Retype each line exactly as it stands, beginning at the first line of the material and finishing with the line that contains "4.188 | 3.057 |".

((

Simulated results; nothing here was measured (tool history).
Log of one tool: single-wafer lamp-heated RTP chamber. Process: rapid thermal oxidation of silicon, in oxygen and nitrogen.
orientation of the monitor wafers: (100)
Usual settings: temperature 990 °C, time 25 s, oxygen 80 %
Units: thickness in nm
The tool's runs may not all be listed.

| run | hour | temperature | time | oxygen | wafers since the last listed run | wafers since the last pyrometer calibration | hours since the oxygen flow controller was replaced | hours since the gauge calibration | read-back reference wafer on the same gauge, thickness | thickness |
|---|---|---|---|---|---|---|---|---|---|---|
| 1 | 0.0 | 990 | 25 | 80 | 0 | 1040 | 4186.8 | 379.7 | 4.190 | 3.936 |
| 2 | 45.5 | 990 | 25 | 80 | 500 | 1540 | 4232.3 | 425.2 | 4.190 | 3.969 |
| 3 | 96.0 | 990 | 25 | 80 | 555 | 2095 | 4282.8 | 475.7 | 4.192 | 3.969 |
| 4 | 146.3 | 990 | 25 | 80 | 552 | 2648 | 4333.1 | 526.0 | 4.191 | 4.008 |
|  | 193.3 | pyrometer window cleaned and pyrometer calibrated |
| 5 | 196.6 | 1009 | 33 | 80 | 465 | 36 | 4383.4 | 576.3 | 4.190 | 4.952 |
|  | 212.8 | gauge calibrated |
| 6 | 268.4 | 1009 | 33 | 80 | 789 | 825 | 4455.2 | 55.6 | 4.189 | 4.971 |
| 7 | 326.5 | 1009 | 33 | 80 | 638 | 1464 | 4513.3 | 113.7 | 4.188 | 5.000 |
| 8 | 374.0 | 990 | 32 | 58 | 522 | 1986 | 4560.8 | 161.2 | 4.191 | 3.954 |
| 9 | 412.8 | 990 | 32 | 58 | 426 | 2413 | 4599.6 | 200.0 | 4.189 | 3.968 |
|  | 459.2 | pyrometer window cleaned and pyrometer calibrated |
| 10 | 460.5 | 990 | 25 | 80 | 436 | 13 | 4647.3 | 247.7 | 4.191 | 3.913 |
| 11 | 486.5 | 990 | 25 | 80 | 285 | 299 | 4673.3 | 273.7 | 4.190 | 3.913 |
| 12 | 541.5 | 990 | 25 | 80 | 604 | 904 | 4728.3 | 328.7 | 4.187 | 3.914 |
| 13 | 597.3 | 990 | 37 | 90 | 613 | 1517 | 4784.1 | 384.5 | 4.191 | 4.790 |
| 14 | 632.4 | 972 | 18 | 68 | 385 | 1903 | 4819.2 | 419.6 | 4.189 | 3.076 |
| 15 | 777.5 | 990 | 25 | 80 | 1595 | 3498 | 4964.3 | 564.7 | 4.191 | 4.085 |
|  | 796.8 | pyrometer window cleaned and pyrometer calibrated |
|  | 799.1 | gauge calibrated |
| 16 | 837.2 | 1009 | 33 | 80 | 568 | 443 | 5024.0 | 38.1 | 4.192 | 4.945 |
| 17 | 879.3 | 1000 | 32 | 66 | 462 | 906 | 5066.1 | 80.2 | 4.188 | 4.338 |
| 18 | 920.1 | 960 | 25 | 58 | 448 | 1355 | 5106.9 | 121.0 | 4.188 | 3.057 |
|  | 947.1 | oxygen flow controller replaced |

))

# RESULT
Simulated results; nothing here was measured (tool history).
Log of one tool: single-wafer lamp-heated RTP chamber. Process: rapid thermal oxidation of silicon, in oxygen and nitrogen.
orientation of the monitor wafers: (100)
Usual settings: temperature 990 °C, time 25 s, oxygen 80 %
Units: thickness in nm
The tool's runs may not all be listed.

| run | hour | temperature | time | oxygen | wafers since the last listed run | wafers since the last pyrometer calibration | hours since the oxygen flow controller was replaced | hours since the gauge calibration | read-back reference wafer on the same gauge, thickness | thickness |
|---|---|---|---|---|---|---|---|---|---|---|
| 1 | 0.0 | 990 | 25 | 80 | 0 | 1040 | 4186.8 | 379.7 | 4.190 | 3.936 |
| 2 | 45.5 | 990 | 25 | 80 | 500 | 1540 | 4232.3 | 425.2 | 4.190 | 3.969 |
| 3 | 96.0 | 990 | 25 | 80 | 555 | 2095 | 4282.8 | 475.7 | 4.192 | 3.969 |
| 4 | 146.3 | 990 | 25 | 80 | 552 | 2648 | 4333.1 | 526.0 | 4.191 | 4.008 |
|  | 193.3 | pyrometer window cleaned and pyrometer calibrated |
| 5 | 196.6 | 1009 | 33 | 80 | 465 | 36 | 4383.4 | 576.3 | 4.190 | 4.952 |
|  | 212.8 | gauge calibrated |
| 6 | 268.4 | 1009 | 33 | 80 | 789 | 825 | 4455.2 | 55.6 | 4.189 | 4.971 |
| 7 | 326.5 | 1009 | 33 | 80 | 638 | 1464 | 4513.3 | 113.7 | 4.188 | 5.000 |
| 8 | 374.0 | 990 | 32 | 58 | 522 | 1986 | 4560.8 | 161.2 | 4.191 | 3.954 |
| 9 | 412.8 | 990 | 32 | 58 | 426 | 2413 | 4599.6 | 200.0 | 4.189 | 3.968 |
|  | 459.2 | pyrometer window cleaned and pyrometer calibrated |
| 10 | 460.5 | 990 | 25 | 80 | 436 | 13 | 4647.3 | 247.7 | 4.191 | 3.913 |
| 11 | 486.5 | 990 | 25 | 80 | 285 | 299 | 4673.3 | 273.7 | 4.190 | 3.913 |
| 12 | 541.5 | 990 | 25 | 80 | 604 | 904 | 4728.3 | 328.7 | 4.187 | 3.914 |
| 13 | 597.3 | 990 | 37 | 90 | 613 | 1517 | 4784.1 | 384.5 | 4.191 | 4.790 |
| 14 | 632.4 | 972 | 18 | 68 | 385 | 1903 | 4819.2 | 419.6 | 4.189 | 3.076 |
| 15 | 777.5 | 990 | 25 | 80 | 1595 | 3498 | 4964.3 | 564.7 | 4.191 | 4.085 |
|  | 796.8 | pyrometer window cleaned and pyrometer calibrated |
|  | 799.1 | gauge calibrated |
| 16 | 837.2 | 1009 | 33 | 80 | 568 | 443 | 5024.0 | 38.1 | 4.192 | 4.945 |
| 17 | 879.3 | 1000 | 32 | 66 | 462 | 906 | 5066.1 | 80.2 | 4.188 | 4.338 |
| 18 | 920.1 | 960 | 25 | 58 | 448 | 1355 | 5106.9 | 121.0 | 4.188 | 3.057 |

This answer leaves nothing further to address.